Segment Start: Data for analysis
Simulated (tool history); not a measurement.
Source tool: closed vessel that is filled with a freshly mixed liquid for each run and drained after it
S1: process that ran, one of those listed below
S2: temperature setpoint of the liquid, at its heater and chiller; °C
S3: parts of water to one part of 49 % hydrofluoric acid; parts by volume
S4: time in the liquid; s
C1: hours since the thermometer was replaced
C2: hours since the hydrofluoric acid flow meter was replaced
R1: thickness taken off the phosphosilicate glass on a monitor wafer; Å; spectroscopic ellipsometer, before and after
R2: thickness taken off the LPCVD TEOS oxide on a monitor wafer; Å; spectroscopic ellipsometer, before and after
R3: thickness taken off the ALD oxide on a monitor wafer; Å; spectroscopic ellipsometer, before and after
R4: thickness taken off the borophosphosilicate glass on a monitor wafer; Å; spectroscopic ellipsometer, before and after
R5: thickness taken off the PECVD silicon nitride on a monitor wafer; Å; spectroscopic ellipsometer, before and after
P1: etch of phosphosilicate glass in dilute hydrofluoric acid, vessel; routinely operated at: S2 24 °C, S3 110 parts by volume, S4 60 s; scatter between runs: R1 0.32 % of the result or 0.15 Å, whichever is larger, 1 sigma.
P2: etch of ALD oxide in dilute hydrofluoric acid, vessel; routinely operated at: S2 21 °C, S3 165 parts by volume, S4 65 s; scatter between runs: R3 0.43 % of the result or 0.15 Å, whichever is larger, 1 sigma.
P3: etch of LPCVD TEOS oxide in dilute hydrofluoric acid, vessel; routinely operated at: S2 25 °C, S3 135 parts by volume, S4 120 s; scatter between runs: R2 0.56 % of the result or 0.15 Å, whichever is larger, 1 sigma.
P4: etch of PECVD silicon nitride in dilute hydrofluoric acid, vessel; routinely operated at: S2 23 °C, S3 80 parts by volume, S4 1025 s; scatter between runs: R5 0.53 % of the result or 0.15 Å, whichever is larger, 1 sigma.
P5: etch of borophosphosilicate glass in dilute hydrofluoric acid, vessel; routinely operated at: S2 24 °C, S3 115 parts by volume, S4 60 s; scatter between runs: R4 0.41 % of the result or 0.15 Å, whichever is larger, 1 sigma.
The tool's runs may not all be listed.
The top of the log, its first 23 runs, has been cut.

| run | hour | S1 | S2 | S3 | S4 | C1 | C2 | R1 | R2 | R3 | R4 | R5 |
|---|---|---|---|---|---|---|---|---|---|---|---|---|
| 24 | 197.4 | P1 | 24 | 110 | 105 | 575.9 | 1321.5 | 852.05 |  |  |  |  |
Segment End: Data for analysis

Task item => Taking the records above, retype every line from the one with "R3: thickness taken" down to the one with "P1: etch of", exactly and with nothing else.

Worked solution =>
R3: thickness taken off the ALD oxide on a monitor wafer; Å; spectroscopic ellipsometer, before and after
R4: thickness taken off the borophosphosilicate glass on a monitor wafer; Å; spectroscopic ellipsometer, before and after
R5: thickness taken off the PECVD silicon nitride on a monitor wafer; Å; spectroscopic ellipsometer, before and after
P1: etch of phosphosilicate glass in dilute hydrofluoric acid, vessel; routinely operated at: S2 24 °C, S3 110 parts by volume, S4 60 s; scatter between runs: R1 0.32 % of the result or 0.15 Å, whichever is larger, 1 sigma.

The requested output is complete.